__Action item__
Make a word-for-word copy of the entries below from their first line through the line with "L075.3 | litho_track-04, 0", and add nothing.

——————————

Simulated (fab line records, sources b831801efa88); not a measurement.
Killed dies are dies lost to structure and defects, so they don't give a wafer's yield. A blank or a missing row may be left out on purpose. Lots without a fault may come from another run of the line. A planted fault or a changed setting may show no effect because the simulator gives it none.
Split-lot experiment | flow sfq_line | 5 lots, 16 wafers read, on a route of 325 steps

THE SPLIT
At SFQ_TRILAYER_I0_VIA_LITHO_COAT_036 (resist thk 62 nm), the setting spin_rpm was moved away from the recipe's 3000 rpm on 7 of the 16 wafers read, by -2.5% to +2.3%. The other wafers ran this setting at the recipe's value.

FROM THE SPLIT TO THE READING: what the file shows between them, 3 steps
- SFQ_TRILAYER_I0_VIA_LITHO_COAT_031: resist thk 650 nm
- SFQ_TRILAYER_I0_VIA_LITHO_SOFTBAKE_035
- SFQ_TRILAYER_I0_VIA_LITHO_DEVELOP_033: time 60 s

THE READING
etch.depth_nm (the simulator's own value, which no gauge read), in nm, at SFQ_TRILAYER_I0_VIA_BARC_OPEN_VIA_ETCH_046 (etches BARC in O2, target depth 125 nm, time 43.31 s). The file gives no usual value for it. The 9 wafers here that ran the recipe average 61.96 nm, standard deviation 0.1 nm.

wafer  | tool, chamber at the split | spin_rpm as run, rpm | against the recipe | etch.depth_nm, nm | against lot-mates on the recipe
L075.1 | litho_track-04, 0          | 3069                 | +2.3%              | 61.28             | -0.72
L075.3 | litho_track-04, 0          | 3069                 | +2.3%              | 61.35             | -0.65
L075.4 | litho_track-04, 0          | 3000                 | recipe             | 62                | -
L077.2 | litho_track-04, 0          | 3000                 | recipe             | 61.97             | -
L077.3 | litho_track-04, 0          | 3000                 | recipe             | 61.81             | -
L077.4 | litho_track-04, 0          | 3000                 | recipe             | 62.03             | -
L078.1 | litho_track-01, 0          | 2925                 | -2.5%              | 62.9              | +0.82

——————————

__Task solution__
Simulated (fab line records, sources b831801efa88); not a measurement.
Killed dies are dies lost to structure and defects, so they don't give a wafer's yield. A blank or a missing row may be left out on purpose. Lots without a fault may come from another run of the line. A planted fault or a changed setting may show no effect because the simulator gives it none.
Split-lot experiment | flow sfq_line | 5 lots, 16 wafers read, on a route of 325 steps

THE SPLIT
At SFQ_TRILAYER_I0_VIA_LITHO_COAT_036 (resist thk 62 nm), the setting spin_rpm was moved away from the recipe's 3000 rpm on 7 of the 16 wafers read, by -2.5% to +2.3%. The other wafers ran this setting at the recipe's value.

FROM THE SPLIT TO THE READING: what the file shows between them, 3 steps
- SFQ_TRILAYER_I0_VIA_LITHO_COAT_031: resist thk 650 nm
- SFQ_TRILAYER_I0_VIA_LITHO_SOFTBAKE_035
- SFQ_TRILAYER_I0_VIA_LITHO_DEVELOP_033: time 60 s

THE READING
etch.depth_nm (the simulator's own value, which no gauge read), in nm, at SFQ_TRILAYER_I0_VIA_BARC_OPEN_VIA_ETCH_046 (etches BARC in O2, target depth 125 nm, time 43.31 s). The file gives no usual value for it. The 9 wafers here that ran the recipe average 61.96 nm, standard deviation 0.1 nm.

wafer  | tool, chamber at the split | spin_rpm as run, rpm | against the recipe | etch.depth_nm, nm | against lot-mates on the recipe
L075.1 | litho_track-04, 0          | 3069                 | +2.3%              | 61.28             | -0.72
L075.3 | litho_track-04, 0          | 3069                 | +2.3%              | 61.35             | -0.65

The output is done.